RECORDS PROVIDED section start
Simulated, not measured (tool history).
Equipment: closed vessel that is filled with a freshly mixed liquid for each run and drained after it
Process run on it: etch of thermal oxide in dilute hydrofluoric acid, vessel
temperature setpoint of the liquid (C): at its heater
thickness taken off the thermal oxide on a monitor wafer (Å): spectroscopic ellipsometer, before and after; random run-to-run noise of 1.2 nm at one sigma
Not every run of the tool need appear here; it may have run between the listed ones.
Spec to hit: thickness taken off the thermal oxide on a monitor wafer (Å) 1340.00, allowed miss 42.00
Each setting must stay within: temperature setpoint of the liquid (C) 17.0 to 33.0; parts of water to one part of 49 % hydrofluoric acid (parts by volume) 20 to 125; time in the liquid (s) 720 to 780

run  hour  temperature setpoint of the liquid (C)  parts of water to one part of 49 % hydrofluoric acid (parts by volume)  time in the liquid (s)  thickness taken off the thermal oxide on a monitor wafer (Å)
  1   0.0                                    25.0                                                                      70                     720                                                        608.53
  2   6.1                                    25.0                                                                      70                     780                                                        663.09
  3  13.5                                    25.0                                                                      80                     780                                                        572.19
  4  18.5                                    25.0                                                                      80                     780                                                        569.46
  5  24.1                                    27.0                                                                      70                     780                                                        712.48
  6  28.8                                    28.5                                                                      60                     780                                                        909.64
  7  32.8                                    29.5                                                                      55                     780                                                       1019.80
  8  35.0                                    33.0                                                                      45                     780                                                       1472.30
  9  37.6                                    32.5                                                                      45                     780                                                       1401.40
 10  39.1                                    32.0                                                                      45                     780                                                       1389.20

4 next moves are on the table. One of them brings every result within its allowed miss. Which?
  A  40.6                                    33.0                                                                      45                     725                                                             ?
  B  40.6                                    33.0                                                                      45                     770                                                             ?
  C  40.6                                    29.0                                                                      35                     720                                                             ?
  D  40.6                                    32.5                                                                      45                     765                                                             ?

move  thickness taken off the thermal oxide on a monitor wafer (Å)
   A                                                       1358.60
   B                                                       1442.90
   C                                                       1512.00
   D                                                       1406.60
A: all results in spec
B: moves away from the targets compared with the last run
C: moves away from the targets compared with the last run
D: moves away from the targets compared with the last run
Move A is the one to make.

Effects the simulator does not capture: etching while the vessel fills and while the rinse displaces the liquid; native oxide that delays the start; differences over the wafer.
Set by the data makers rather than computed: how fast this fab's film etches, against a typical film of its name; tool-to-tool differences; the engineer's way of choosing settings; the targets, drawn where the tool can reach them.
RECORDS PROVIDED section end

ASSIGNMENT:
Your answer must be the lines from the first line of the entries above through the line that contains "temperature setpoint of the liquid (C): at", written out exactly.

ANSWER SECTION:
Simulated, not measured (tool history).
Equipment: closed vessel that is filled with a freshly mixed liquid for each run and drained after it
Process run on it: etch of thermal oxide in dilute hydrofluoric acid, vessel
temperature setpoint of the liquid (C): at its heater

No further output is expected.